# RAW DATA
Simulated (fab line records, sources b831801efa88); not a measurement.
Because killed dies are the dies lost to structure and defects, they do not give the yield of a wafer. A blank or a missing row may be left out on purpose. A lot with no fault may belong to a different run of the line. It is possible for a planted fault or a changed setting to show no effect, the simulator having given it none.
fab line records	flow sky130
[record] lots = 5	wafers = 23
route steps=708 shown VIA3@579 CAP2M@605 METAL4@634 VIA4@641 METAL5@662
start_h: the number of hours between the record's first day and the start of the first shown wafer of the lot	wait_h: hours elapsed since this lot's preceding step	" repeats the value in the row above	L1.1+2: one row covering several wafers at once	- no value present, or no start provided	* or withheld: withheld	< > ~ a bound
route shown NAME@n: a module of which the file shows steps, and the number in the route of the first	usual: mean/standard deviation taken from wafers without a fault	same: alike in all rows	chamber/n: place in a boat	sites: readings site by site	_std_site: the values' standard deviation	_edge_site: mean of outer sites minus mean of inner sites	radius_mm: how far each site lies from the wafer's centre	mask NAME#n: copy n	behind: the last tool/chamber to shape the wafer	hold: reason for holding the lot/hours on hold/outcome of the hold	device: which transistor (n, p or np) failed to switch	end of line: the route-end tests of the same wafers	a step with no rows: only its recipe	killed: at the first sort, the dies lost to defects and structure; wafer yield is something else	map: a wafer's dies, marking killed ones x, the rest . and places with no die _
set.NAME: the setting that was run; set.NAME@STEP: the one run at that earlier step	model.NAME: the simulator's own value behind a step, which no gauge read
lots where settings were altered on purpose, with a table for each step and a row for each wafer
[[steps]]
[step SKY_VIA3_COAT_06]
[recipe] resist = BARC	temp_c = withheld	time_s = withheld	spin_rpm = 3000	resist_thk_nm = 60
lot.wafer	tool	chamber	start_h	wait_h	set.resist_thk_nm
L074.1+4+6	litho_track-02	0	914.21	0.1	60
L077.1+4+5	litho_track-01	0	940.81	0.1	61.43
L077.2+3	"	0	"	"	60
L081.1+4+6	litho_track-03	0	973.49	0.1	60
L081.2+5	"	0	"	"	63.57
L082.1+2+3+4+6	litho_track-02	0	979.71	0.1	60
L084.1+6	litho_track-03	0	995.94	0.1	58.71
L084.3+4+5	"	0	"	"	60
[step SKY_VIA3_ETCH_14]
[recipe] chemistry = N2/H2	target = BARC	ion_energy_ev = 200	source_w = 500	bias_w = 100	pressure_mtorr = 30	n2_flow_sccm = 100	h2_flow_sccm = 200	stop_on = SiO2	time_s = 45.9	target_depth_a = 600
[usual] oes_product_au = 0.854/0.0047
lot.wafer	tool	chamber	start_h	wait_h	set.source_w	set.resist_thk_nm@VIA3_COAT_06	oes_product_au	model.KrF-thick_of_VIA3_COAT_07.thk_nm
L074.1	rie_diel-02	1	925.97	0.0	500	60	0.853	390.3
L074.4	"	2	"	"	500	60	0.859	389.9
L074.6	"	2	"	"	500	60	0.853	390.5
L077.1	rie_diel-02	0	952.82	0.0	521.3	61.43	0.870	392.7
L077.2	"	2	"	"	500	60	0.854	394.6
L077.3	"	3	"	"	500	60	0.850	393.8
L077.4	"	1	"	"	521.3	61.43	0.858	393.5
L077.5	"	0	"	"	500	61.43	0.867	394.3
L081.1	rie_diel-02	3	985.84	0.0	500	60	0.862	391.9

# ASSIGNED TASK
Copy out the range of lines above starting at the line with "lots where settings" and ending at the line with "[usual] oes_product_au = 0.854/0.0047", exactly and including both.

# SOLUTION
lots where settings were altered on purpose, with a table for each step and a row for each wafer
[[steps]]
[step SKY_VIA3_COAT_06]
[recipe] resist = BARC	temp_c = withheld	time_s = withheld	spin_rpm = 3000	resist_thk_nm = 60
lot.wafer	tool	chamber	start_h	wait_h	set.resist_thk_nm
L074.1+4+6	litho_track-02	0	914.21	0.1	60
L077.1+4+5	litho_track-01	0	940.81	0.1	61.43
L077.2+3	"	0	"	"	60
L081.1+4+6	litho_track-03	0	973.49	0.1	60
L081.2+5	"	0	"	"	63.57
L082.1+2+3+4+6	litho_track-02	0	979.71	0.1	60
L084.1+6	litho_track-03	0	995.94	0.1	58.71
L084.3+4+5	"	0	"	"	60
[step SKY_VIA3_ETCH_14]
[recipe] chemistry = N2/H2	target = BARC	ion_energy_ev = 200	source_w = 500	bias_w = 100	pressure_mtorr = 30	n2_flow_sccm = 100	h2_flow_sccm = 200	stop_on = SiO2	time_s = 45.9	target_depth_a = 600
[usual] oes_product_au = 0.854/0.0047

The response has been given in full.